ENTRIES PROVIDED:
((

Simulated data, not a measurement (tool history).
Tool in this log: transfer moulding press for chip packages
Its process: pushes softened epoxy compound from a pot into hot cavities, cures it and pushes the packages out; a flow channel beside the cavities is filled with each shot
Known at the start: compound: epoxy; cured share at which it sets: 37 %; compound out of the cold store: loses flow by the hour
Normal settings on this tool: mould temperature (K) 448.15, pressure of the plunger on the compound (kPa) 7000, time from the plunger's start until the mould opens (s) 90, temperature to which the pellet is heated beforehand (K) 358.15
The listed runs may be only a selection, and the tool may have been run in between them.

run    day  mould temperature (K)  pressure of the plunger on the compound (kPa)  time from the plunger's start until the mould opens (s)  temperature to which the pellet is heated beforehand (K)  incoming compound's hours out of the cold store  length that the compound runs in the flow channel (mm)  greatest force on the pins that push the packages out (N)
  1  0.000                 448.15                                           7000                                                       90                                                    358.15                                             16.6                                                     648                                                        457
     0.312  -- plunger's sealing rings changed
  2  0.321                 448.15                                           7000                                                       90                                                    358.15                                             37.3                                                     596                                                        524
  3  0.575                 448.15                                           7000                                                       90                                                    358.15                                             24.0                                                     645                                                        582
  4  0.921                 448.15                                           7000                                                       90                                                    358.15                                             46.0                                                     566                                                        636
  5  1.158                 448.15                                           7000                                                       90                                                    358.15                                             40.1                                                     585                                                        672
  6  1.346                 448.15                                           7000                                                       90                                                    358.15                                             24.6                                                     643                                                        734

))

WORK ORDER:
Extract every record. Keep wording exact.

EXERCISE RESPONSE:
Simulated data, not a measurement (tool history).
Tool in this log: transfer moulding press for chip packages
Its process: pushes softened epoxy compound from a pot into hot cavities, cures it and pushes the packages out; a flow channel beside the cavities is filled with each shot
Known at the start: compound: epoxy; cured share at which it sets: 37 %; compound out of the cold store: loses flow by the hour
Normal settings on this tool: mould temperature (K) 448.15, pressure of the plunger on the compound (kPa) 7000, time from the plunger's start until the mould opens (s) 90, temperature to which the pellet is heated beforehand (K) 358.15
The listed runs may be only a selection, and the tool may have been run in between them.

run    day  mould temperature (K)  pressure of the plunger on the compound (kPa)  time from the plunger's start until the mould opens (s)  temperature to which the pellet is heated beforehand (K)  incoming compound's hours out of the cold store  length that the compound runs in the flow channel (mm)  greatest force on the pins that push the packages out (N)
  1  0.000                 448.15                                           7000                                                       90                                                    358.15                                             16.6                                                     648                                                        457
     0.312  -- plunger's sealing rings changed
  2  0.321                 448.15                                           7000                                                       90                                                    358.15                                             37.3                                                     596                                                        524
  3  0.575                 448.15                                           7000                                                       90                                                    358.15                                             24.0                                                     645                                                        582
  4  0.921                 448.15                                           7000                                                       90                                                    358.15                                             46.0                                                     566                                                        636
  5  1.158                 448.15                                           7000                                                       90                                                    358.15                                             40.1                                                     585                                                        672
  6  1.346                 448.15                                           7000                                                       90                                                    358.15                                             24.6                                                     643                                                        734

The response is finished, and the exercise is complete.